_REQUIREMENT_: The reply should consist of every entry, repeated exactly.

_SOURCE INFORMATION_:

_ _ _

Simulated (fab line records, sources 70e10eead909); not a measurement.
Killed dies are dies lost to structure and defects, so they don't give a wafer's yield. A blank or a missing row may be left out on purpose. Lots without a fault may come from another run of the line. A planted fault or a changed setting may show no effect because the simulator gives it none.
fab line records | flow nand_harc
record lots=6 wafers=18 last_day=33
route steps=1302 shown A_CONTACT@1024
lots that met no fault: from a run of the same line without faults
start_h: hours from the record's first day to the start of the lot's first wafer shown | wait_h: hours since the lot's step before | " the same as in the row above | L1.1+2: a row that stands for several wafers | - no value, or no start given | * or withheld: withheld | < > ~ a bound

_ _ _

_TASK OUTPUT_:
Simulated (fab line records, sources 70e10eead909); not a measurement.
Killed dies are dies lost to structure and defects, so they don't give a wafer's yield. A blank or a missing row may be left out on purpose. Lots without a fault may come from another run of the line. A planted fault or a changed setting may show no effect because the simulator gives it none.
fab line records | flow nand_harc
record lots=6 wafers=18 last_day=33
route steps=1302 shown A_CONTACT@1024
lots that met no fault: from a run of the same line without faults
start_h: hours from the record's first day to the start of the lot's first wafer shown | wait_h: hours since the lot's step before | " the same as in the row above | L1.1+2: a row that stands for several wafers | - no value, or no start given | * or withheld: withheld | < > ~ a bound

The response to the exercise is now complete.